» Given data
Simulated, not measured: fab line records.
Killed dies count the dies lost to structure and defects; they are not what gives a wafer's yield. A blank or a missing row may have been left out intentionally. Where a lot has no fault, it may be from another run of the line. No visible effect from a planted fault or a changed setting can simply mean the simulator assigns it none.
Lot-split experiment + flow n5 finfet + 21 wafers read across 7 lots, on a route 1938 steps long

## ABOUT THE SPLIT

» Activity
All of the data above needs to be written out again, exactly.

» Written answer
Simulated, not measured: fab line records.
Killed dies count the dies lost to structure and defects; they are not what gives a wafer's yield. A blank or a missing row may have been left out intentionally. Where a lot has no fault, it may be from another run of the line. No visible effect from a planted fault or a changed setting can simply mean the simulator assigns it none.
Lot-split experiment + flow n5 finfet + 21 wafers read across 7 lots, on a route 1938 steps long

## ABOUT THE SPLIT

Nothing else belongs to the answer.